Exactly the lines from the opening of the data through the line containing "The recipe is" should be reproduced, please, with nothing added.

═══ Data to examine ═══

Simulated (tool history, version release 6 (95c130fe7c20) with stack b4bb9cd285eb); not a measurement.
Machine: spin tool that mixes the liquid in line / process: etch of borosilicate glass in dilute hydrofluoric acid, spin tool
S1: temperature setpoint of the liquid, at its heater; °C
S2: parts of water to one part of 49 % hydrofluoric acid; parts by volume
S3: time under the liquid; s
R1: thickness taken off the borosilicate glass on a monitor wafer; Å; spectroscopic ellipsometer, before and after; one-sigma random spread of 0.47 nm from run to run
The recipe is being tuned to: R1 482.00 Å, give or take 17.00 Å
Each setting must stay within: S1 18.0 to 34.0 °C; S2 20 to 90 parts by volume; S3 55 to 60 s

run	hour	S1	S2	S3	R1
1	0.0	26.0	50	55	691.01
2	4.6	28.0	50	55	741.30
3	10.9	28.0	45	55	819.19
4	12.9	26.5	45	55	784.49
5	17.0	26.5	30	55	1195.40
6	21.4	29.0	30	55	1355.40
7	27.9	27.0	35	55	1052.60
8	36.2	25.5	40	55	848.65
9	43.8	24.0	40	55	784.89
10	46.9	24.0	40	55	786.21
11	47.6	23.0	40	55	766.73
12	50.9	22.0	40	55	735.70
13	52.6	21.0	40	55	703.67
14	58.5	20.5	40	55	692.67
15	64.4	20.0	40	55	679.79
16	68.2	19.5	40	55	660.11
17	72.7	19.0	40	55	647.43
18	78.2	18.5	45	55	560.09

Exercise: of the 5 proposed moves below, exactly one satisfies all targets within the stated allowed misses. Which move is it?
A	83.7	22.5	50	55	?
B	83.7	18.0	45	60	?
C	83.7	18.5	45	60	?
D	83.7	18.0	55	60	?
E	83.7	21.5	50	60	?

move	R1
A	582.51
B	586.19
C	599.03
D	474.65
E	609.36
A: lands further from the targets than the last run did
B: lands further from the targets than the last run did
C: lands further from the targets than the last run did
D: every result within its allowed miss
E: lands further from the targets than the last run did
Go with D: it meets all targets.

═══

> Written response
Simulated (tool history, version release 6 (95c130fe7c20) with stack b4bb9cd285eb); not a measurement.
Machine: spin tool that mixes the liquid in line / process: etch of borosilicate glass in dilute hydrofluoric acid, spin tool
S1: temperature setpoint of the liquid, at its heater; °C
S2: parts of water to one part of 49 % hydrofluoric acid; parts by volume
S3: time under the liquid; s
R1: thickness taken off the borosilicate glass on a monitor wafer; Å; spectroscopic ellipsometer, before and after; one-sigma random spread of 0.47 nm from run to run
The recipe is being tuned to: R1 482.00 Å, give or take 17.00 Å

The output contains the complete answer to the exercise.